= = =

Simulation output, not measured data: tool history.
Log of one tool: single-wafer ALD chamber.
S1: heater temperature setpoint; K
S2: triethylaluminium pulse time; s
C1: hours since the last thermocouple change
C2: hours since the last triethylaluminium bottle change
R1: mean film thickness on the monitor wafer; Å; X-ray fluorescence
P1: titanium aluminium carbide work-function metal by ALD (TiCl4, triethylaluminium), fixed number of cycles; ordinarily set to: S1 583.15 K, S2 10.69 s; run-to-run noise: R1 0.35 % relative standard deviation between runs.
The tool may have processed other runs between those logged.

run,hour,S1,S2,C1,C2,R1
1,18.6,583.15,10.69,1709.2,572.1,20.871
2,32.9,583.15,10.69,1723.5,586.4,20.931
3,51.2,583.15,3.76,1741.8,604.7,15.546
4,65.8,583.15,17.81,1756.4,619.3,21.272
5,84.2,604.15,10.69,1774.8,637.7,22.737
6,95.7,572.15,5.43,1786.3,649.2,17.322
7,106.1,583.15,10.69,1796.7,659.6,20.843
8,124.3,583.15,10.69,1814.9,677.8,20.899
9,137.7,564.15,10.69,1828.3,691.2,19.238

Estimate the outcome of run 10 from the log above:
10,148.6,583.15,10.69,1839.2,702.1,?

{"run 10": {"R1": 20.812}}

= = =

Write out all of the records above exactly as they appear.

Simulation output, not measured data: tool history.
Log of one tool: single-wafer ALD chamber.
S1: heater temperature setpoint; K
S2: triethylaluminium pulse time; s
C1: hours since the last thermocouple change
C2: hours since the last triethylaluminium bottle change
R1: mean film thickness on the monitor wafer; Å; X-ray fluorescence
P1: titanium aluminium carbide work-function metal by ALD (TiCl4, triethylaluminium), fixed number of cycles; ordinarily set to: S1 583.15 K, S2 10.69 s; run-to-run noise: R1 0.35 % relative standard deviation between runs.
The tool may have processed other runs between those logged.

run,hour,S1,S2,C1,C2,R1
1,18.6,583.15,10.69,1709.2,572.1,20.871
2,32.9,583.15,10.69,1723.5,586.4,20.931
3,51.2,583.15,3.76,1741.8,604.7,15.546
4,65.8,583.15,17.81,1756.4,619.3,21.272
5,84.2,604.15,10.69,1774.8,637.7,22.737
6,95.7,572.15,5.43,1786.3,649.2,17.322
7,106.1,583.15,10.69,1796.7,659.6,20.843
8,124.3,583.15,10.69,1814.9,677.8,20.899
9,137.7,564.15,10.69,1828.3,691.2,19.238

Estimate the outcome of run 10 from the log above:
10,148.6,583.15,10.69,1839.2,702.1,?

{"run 10": {"R1": 20.812}}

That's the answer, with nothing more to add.